▶ _Brief_: When the line containing "step 1: RECEIVE, material Si" appears in the entries below, begin printing there and stop after the line containing "step 4: DIRECTIONAL_DEP, material"; print each of those lines exactly and no other line.

▶ _Given data_:
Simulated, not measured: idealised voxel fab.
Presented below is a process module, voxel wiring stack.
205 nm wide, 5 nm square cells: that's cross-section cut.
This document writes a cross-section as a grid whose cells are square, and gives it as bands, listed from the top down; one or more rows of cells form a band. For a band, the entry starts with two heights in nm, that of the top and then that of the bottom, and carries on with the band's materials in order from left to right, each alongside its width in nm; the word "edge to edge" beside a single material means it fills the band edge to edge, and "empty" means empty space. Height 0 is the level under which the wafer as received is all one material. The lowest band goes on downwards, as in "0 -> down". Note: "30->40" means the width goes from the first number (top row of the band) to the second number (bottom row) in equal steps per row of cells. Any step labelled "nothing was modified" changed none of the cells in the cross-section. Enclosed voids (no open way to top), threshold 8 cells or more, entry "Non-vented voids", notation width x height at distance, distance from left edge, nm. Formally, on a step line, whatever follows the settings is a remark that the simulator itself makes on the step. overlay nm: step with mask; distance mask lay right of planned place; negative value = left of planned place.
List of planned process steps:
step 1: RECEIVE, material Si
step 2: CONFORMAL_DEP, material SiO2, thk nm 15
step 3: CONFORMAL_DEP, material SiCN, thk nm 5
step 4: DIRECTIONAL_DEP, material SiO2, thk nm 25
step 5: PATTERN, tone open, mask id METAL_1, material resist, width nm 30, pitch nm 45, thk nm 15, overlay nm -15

▶ _Task solution_:
step 1: RECEIVE, material Si
step 2: CONFORMAL_DEP, material SiO2, thk nm 15
step 3: CONFORMAL_DEP, material SiCN, thk nm 5
step 4: DIRECTIONAL_DEP, material SiO2, thk nm 25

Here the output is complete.